- [DATA SECTION]
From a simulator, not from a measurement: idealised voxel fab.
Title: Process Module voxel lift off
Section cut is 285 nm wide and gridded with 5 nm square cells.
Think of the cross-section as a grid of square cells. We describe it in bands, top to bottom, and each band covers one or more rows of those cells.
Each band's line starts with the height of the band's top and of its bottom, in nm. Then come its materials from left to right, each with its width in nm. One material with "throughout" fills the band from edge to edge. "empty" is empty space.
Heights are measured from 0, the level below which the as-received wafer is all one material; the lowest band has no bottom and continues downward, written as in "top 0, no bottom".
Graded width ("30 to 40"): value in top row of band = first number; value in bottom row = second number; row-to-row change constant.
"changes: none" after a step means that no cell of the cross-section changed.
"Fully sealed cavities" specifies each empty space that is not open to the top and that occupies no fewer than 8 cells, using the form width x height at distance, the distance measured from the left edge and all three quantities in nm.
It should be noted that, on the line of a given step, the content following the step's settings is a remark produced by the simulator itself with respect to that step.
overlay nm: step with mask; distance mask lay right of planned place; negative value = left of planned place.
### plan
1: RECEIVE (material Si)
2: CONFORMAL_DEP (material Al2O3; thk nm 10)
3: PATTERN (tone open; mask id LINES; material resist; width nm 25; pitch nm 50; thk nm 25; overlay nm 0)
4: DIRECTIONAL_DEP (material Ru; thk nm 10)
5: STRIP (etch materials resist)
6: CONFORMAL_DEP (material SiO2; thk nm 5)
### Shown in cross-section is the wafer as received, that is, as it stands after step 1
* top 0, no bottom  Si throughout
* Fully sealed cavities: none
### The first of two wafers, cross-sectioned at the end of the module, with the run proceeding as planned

- [WORK REQUEST] Produce only the lines from the line containing "Section cut is" through the line containing "Each band's line", inclusive of both, exactly as they stand in the entries above.

- [PROBLEM SOLUTION]
Section cut is 285 nm wide and gridded with 5 nm square cells.
Think of the cross-section as a grid of square cells. We describe it in bands, top to bottom, and each band covers one or more rows of those cells.
Each band's line starts with the height of the band's top and of its bottom, in nm. Then come its materials from left to right, each with its width in nm. One material with "throughout" fills the band from edge to edge. "empty" is empty space.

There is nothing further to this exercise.